### Extracted records:
++++++
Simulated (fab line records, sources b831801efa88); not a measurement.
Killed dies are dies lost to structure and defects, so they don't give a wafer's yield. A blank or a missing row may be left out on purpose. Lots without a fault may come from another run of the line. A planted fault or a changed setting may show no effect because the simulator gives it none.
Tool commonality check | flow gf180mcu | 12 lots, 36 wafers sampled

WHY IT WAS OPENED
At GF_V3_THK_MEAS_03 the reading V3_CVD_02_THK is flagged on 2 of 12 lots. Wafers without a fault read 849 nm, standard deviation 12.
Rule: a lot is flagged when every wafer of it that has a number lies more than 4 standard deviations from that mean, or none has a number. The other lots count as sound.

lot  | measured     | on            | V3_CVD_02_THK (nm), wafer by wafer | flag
++++++

### Exercise:
Repeat the records above exactly as they appear.

### Problem solution:
Simulated (fab line records, sources b831801efa88); not a measurement.
Killed dies are dies lost to structure and defects, so they don't give a wafer's yield. A blank or a missing row may be left out on purpose. Lots without a fault may come from another run of the line. A planted fault or a changed setting may show no effect because the simulator gives it none.
Tool commonality check | flow gf180mcu | 12 lots, 36 wafers sampled

WHY IT WAS OPENED
At GF_V3_THK_MEAS_03 the reading V3_CVD_02_THK is flagged on 2 of 12 lots. Wafers without a fault read 849 nm, standard deviation 12.
Rule: a lot is flagged when every wafer of it that has a number lies more than 4 standard deviations from that mean, or none has a number. The other lots count as sound.

lot  | measured     | on            | V3_CVD_02_THK (nm), wafer by wafer | flag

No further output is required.